### [Work instruction]
Return the records exactly, from the first line through the "Run 10F, hour" line.

● ● ● ● ● ● ●

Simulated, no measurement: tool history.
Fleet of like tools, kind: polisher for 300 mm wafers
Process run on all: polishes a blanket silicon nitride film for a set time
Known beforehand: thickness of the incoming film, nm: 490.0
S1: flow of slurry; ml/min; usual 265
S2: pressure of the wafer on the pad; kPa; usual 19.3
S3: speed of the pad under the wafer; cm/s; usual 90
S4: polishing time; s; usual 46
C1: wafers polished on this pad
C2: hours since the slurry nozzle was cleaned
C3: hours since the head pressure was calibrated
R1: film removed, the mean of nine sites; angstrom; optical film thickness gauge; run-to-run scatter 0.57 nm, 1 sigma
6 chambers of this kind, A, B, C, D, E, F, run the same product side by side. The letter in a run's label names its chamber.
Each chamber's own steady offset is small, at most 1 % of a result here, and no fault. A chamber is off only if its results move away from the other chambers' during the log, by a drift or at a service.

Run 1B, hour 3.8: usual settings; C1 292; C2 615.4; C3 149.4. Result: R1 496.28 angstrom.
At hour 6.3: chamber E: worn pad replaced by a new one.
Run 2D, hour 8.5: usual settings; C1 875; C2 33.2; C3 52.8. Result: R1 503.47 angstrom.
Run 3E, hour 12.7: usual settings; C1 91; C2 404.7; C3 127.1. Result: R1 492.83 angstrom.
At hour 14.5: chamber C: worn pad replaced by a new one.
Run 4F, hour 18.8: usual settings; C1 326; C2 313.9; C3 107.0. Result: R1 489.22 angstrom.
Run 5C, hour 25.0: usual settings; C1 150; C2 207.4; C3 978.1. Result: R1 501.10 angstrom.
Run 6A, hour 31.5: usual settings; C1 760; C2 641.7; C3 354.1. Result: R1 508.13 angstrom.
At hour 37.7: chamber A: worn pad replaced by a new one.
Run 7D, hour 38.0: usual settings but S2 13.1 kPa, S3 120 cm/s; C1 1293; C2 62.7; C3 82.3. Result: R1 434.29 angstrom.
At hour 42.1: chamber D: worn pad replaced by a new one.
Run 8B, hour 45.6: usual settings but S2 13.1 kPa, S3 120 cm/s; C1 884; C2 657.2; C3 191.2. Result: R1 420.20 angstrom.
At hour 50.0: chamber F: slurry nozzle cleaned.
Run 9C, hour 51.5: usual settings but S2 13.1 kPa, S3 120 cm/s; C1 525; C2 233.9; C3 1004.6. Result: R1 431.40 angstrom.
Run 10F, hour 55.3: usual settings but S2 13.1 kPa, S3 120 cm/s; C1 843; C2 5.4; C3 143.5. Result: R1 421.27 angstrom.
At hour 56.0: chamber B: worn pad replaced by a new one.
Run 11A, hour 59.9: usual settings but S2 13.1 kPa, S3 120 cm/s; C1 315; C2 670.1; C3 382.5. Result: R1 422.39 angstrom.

● ● ● ● ● ● ●

### [Your response]
Simulated, no measurement: tool history.
Fleet of like tools, kind: polisher for 300 mm wafers
Process run on all: polishes a blanket silicon nitride film for a set time
Known beforehand: thickness of the incoming film, nm: 490.0
S1: flow of slurry; ml/min; usual 265
S2: pressure of the wafer on the pad; kPa; usual 19.3
S3: speed of the pad under the wafer; cm/s; usual 90
S4: polishing time; s; usual 46
C1: wafers polished on this pad
C2: hours since the slurry nozzle was cleaned
C3: hours since the head pressure was calibrated
R1: film removed, the mean of nine sites; angstrom; optical film thickness gauge; run-to-run scatter 0.57 nm, 1 sigma
6 chambers of this kind, A, B, C, D, E, F, run the same product side by side. The letter in a run's label names its chamber.
Each chamber's own steady offset is small, at most 1 % of a result here, and no fault. A chamber is off only if its results move away from the other chambers' during the log, by a drift or at a service.

Run 1B, hour 3.8: usual settings; C1 292; C2 615.4; C3 149.4. Result: R1 496.28 angstrom.
At hour 6.3: chamber E: worn pad replaced by a new one.
Run 2D, hour 8.5: usual settings; C1 875; C2 33.2; C3 52.8. Result: R1 503.47 angstrom.
Run 3E, hour 12.7: usual settings; C1 91; C2 404.7; C3 127.1. Result: R1 492.83 angstrom.
At hour 14.5: chamber C: worn pad replaced by a new one.
Run 4F, hour 18.8: usual settings; C1 326; C2 313.9; C3 107.0. Result: R1 489.22 angstrom.
Run 5C, hour 25.0: usual settings; C1 150; C2 207.4; C3 978.1. Result: R1 501.10 angstrom.
Run 6A, hour 31.5: usual settings; C1 760; C2 641.7; C3 354.1. Result: R1 508.13 angstrom.
At hour 37.7: chamber A: worn pad replaced by a new one.
Run 7D, hour 38.0: usual settings but S2 13.1 kPa, S3 120 cm/s; C1 1293; C2 62.7; C3 82.3. Result: R1 434.29 angstrom.
At hour 42.1: chamber D: worn pad replaced by a new one.
Run 8B, hour 45.6: usual settings but S2 13.1 kPa, S3 120 cm/s; C1 884; C2 657.2; C3 191.2. Result: R1 420.20 angstrom.
At hour 50.0: chamber F: slurry nozzle cleaned.
Run 9C, hour 51.5: usual settings but S2 13.1 kPa, S3 120 cm/s; C1 525; C2 233.9; C3 1004.6. Result: R1 431.40 angstrom.
Run 10F, hour 55.3: usual settings but S2 13.1 kPa, S3 120 cm/s; C1 843; C2 5.4; C3 143.5. Result: R1 421.27 angstrom.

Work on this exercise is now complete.